[Start of Attachment]

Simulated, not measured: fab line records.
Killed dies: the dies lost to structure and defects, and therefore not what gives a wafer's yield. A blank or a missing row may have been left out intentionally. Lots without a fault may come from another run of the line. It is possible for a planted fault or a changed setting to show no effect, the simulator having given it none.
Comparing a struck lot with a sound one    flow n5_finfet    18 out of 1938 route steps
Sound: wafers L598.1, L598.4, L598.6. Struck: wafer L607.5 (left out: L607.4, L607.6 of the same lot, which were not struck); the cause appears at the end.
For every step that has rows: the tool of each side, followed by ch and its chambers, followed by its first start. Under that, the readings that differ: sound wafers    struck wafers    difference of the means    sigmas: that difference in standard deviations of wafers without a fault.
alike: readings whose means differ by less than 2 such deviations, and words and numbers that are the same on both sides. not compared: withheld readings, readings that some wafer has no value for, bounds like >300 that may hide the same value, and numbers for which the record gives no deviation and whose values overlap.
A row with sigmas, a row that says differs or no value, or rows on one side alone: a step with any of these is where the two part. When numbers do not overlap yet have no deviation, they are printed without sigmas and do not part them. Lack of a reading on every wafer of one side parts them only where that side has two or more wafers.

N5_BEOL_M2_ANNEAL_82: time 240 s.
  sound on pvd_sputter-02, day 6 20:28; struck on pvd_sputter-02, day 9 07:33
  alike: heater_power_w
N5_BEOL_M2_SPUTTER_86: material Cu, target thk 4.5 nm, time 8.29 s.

[End of Attachment]

▶ Requirement:
Take the entries above and transcribe them in full.

▶ Exercise result:
Simulated, not measured: fab line records.
Killed dies: the dies lost to structure and defects, and therefore not what gives a wafer's yield. A blank or a missing row may have been left out intentionally. Lots without a fault may come from another run of the line. It is possible for a planted fault or a changed setting to show no effect, the simulator having given it none.
Comparing a struck lot with a sound one    flow n5_finfet    18 out of 1938 route steps
Sound: wafers L598.1, L598.4, L598.6. Struck: wafer L607.5 (left out: L607.4, L607.6 of the same lot, which were not struck); the cause appears at the end.
For every step that has rows: the tool of each side, followed by ch and its chambers, followed by its first start. Under that, the readings that differ: sound wafers    struck wafers    difference of the means    sigmas: that difference in standard deviations of wafers without a fault.
alike: readings whose means differ by less than 2 such deviations, and words and numbers that are the same on both sides. not compared: withheld readings, readings that some wafer has no value for, bounds like >300 that may hide the same value, and numbers for which the record gives no deviation and whose values overlap.
A row with sigmas, a row that says differs or no value, or rows on one side alone: a step with any of these is where the two part. When numbers do not overlap yet have no deviation, they are printed without sigmas and do not part them. Lack of a reading on every wafer of one side parts them only where that side has two or more wafers.

N5_BEOL_M2_ANNEAL_82: time 240 s.
  sound on pvd_sputter-02, day 6 20:28; struck on pvd_sputter-02, day 9 07:33
  alike: heater_power_w
N5_BEOL_M2_SPUTTER_86: material Cu, target thk 4.5 nm, time 8.29 s.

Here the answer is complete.